Only part of the listing is needed, namely the lines from its start through the line with "- the gauge", and they should be retyped exactly.

BEGIN

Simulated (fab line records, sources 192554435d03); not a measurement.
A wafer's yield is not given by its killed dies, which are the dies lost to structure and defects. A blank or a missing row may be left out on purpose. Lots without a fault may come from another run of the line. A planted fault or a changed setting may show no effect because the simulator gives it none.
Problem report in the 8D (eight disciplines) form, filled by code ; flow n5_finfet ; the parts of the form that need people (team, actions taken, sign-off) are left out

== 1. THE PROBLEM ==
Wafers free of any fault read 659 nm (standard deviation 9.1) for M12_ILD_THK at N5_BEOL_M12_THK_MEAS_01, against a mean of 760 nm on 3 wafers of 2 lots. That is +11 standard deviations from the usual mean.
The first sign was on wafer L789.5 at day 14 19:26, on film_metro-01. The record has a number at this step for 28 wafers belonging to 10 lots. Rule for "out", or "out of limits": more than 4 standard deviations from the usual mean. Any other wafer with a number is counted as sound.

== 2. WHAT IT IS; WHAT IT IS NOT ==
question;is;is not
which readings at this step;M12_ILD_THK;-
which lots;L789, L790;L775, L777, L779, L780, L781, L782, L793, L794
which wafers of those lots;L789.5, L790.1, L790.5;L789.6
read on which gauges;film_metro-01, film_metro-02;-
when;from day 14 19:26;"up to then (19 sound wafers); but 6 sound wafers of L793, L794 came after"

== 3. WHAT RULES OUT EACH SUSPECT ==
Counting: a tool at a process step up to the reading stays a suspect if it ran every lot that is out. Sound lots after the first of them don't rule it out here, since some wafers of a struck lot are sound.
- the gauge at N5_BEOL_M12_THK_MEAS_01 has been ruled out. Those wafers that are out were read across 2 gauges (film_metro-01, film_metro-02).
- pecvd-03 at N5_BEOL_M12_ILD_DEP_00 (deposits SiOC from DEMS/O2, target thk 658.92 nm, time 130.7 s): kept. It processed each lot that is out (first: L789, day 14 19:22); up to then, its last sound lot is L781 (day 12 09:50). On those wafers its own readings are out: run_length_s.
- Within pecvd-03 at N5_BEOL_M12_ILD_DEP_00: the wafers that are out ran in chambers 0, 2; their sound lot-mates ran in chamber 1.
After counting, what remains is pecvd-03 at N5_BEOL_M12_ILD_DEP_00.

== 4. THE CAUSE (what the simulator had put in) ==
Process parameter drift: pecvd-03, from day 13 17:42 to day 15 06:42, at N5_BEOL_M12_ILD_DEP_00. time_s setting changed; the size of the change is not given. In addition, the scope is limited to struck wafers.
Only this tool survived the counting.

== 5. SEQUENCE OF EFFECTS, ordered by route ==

END

* **EXERCISE RESULT**:
Simulated (fab line records, sources 192554435d03); not a measurement.
A wafer's yield is not given by its killed dies, which are the dies lost to structure and defects. A blank or a missing row may be left out on purpose. Lots without a fault may come from another run of the line. A planted fault or a changed setting may show no effect because the simulator gives it none.
Problem report in the 8D (eight disciplines) form, filled by code ; flow n5_finfet ; the parts of the form that need people (team, actions taken, sign-off) are left out

== 1. THE PROBLEM ==
Wafers free of any fault read 659 nm (standard deviation 9.1) for M12_ILD_THK at N5_BEOL_M12_THK_MEAS_01, against a mean of 760 nm on 3 wafers of 2 lots. That is +11 standard deviations from the usual mean.
The first sign was on wafer L789.5 at day 14 19:26, on film_metro-01. The record has a number at this step for 28 wafers belonging to 10 lots. Rule for "out", or "out of limits": more than 4 standard deviations from the usual mean. Any other wafer with a number is counted as sound.

== 2. WHAT IT IS; WHAT IT IS NOT ==
question;is;is not
which readings at this step;M12_ILD_THK;-
which lots;L789, L790;L775, L777, L779, L780, L781, L782, L793, L794
which wafers of those lots;L789.5, L790.1, L790.5;L789.6
read on which gauges;film_metro-01, film_metro-02;-
when;from day 14 19:26;"up to then (19 sound wafers); but 6 sound wafers of L793, L794 came after"

== 3. WHAT RULES OUT EACH SUSPECT ==
Counting: a tool at a process step up to the reading stays a suspect if it ran every lot that is out. Sound lots after the first of them don't rule it out here, since some wafers of a struck lot are sound.
- the gauge at N5_BEOL_M12_THK_MEAS_01 has been ruled out. Those wafers that are out were read across 2 gauges (film_metro-01, film_metro-02).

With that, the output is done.